* _ACTION ITEM_: Would you return, word for word, the lines of the data below from the line with "note on this" through the line with "One pile of", and no others?

* _DATA EXTRACTS_:
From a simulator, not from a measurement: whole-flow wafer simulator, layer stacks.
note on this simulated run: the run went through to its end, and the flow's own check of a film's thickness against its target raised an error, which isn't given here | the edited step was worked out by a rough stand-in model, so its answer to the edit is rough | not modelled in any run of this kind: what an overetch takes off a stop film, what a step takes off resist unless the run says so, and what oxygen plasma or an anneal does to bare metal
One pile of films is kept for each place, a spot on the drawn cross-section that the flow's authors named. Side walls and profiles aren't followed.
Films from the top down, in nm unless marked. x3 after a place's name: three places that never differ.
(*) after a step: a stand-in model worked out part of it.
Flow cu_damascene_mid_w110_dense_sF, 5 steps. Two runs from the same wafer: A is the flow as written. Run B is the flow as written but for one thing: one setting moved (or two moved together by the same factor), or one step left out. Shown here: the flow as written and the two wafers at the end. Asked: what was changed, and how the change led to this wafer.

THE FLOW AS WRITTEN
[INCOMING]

* _RESPONSE AREA_:
note on this simulated run: the run went through to its end, and the flow's own check of a film's thickness against its target raised an error, which isn't given here | the edited step was worked out by a rough stand-in model, so its answer to the edit is rough | not modelled in any run of this kind: what an overetch takes off a stop film, what a step takes off resist unless the run says so, and what oxygen plasma or an anneal does to bare metal
One pile of films is kept for each place, a spot on the drawn cross-section that the flow's authors named. Side walls and profiles aren't followed.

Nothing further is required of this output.